Assigned task:
Will you return, word for word, only the lines from the top of the data below down to and including the one with "Result of step 3: parallel lines"?

=======
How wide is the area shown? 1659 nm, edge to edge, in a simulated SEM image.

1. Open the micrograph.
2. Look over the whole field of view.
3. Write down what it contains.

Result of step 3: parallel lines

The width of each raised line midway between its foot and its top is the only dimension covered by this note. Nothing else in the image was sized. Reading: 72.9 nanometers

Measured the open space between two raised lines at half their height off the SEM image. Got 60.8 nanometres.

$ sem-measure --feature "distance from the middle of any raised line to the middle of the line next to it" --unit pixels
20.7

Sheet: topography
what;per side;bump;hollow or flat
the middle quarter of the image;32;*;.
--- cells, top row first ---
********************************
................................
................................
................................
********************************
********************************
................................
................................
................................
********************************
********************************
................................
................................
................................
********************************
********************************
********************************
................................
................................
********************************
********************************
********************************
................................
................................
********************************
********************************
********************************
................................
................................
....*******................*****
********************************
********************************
=======

Response area:
How wide is the area shown? 1659 nm, edge to edge, in a simulated SEM image.

1. Open the micrograph.
2. Look over the whole field of view.
3. Write down what it contains.

Result of step 3: parallel lines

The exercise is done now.